> Assignment
Extract, unchanged, each line of the listing below from its first line through the line that contains "3 | PRECLEAN", inclusive, and nothing else.

> Dataset extract
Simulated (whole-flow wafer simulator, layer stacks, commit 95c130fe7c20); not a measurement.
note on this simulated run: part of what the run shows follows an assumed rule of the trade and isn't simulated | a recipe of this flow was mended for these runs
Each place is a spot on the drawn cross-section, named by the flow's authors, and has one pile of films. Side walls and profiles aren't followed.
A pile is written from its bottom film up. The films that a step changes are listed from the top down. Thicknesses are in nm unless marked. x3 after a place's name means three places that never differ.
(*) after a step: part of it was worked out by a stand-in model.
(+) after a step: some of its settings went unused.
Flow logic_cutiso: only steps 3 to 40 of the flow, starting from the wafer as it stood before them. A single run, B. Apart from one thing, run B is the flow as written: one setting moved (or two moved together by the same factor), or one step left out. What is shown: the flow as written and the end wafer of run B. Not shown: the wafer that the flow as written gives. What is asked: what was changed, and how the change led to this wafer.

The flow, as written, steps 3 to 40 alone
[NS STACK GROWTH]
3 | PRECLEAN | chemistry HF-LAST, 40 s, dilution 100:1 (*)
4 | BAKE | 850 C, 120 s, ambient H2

> Exercise answer
Simulated (whole-flow wafer simulator, layer stacks, commit 95c130fe7c20); not a measurement.
note on this simulated run: part of what the run shows follows an assumed rule of the trade and isn't simulated | a recipe of this flow was mended for these runs
Each place is a spot on the drawn cross-section, named by the flow's authors, and has one pile of films. Side walls and profiles aren't followed.
A pile is written from its bottom film up. The films that a step changes are listed from the top down. Thicknesses are in nm unless marked. x3 after a place's name means three places that never differ.
(*) after a step: part of it was worked out by a stand-in model.
(+) after a step: some of its settings went unused.
Flow logic_cutiso: only steps 3 to 40 of the flow, starting from the wafer as it stood before them. A single run, B. Apart from one thing, run B is the flow as written: one setting moved (or two moved together by the same factor), or one step left out. What is shown: the flow as written and the end wafer of run B. Not shown: the wafer that the flow as written gives. What is asked: what was changed, and how the change led to this wafer.

The flow, as written, steps 3 to 40 alone
[NS STACK GROWTH]
3 | PRECLEAN | chemistry HF-LAST, 40 s, dilution 100:1 (*)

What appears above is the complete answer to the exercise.